Where the material below has a line containing "(*) following a", start repeating exactly, and keep going through the line containing "Flow gf180mcu: 472", with no other lines.

::::::::
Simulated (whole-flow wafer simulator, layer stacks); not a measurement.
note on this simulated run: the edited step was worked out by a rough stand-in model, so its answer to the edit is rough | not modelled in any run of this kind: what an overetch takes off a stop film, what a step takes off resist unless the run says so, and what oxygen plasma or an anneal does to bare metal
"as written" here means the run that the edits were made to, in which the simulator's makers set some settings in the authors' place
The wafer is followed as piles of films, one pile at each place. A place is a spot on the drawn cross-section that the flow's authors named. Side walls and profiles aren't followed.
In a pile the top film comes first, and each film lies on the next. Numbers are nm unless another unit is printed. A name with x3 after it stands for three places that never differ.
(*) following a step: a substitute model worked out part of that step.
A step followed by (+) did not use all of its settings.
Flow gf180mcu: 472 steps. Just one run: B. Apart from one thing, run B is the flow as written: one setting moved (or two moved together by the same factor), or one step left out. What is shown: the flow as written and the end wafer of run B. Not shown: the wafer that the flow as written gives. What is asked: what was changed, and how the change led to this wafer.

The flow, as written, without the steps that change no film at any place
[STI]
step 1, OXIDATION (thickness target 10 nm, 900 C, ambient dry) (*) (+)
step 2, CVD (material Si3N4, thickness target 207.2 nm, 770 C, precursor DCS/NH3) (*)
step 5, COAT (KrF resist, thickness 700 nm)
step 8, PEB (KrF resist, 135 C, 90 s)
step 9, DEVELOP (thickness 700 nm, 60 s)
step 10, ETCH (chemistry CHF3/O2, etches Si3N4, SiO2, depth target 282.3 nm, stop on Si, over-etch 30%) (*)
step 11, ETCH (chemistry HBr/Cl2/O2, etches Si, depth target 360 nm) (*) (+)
::::::::

Problem solution>
(*) following a step: a substitute model worked out part of that step.
A step followed by (+) did not use all of its settings.
Flow gf180mcu: 472 steps. Just one run: B. Apart from one thing, run B is the flow as written: one setting moved (or two moved together by the same factor), or one step left out. What is shown: the flow as written and the end wafer of run B. Not shown: the wafer that the flow as written gives. What is asked: what was changed, and how the change led to this wafer.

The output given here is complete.